Every entry must be given again exactly as it is written.

Segment Start: Supplied data
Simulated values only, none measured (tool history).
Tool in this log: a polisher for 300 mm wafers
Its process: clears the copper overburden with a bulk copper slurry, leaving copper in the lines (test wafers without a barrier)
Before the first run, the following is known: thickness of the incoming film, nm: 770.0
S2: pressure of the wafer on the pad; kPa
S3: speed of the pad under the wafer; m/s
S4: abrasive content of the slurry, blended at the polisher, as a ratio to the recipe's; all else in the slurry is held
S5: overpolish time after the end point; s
Segment End: Supplied data

### Response
Simulated values only, none measured (tool history).
Tool in this log: a polisher for 300 mm wafers
Its process: clears the copper overburden with a bulk copper slurry, leaving copper in the lines (test wafers without a barrier)
Before the first run, the following is known: thickness of the incoming film, nm: 770.0
S2: pressure of the wafer on the pad; kPa
S3: speed of the pad under the wafer; m/s
S4: abrasive content of the slurry, blended at the polisher, as a ratio to the recipe's; all else in the slurry is held
S5: overpolish time after the end point; s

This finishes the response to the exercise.